** EXERCISE **
Copy the data as given. No line may be skipped.

====
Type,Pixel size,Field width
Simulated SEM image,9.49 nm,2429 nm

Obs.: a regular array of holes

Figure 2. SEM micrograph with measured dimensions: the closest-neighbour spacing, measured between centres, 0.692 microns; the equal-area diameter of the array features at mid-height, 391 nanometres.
====

** EXERCISE RESULT **
Type,Pixel size,Field width
Simulated SEM image,9.49 nm,2429 nm

Obs.: a regular array of holes

Figure 2. SEM micrograph with measured dimensions: the closest-neighbour spacing, measured between centres, 0.692 microns; the equal-area diameter of the array features at mid-height, 391 nanometres.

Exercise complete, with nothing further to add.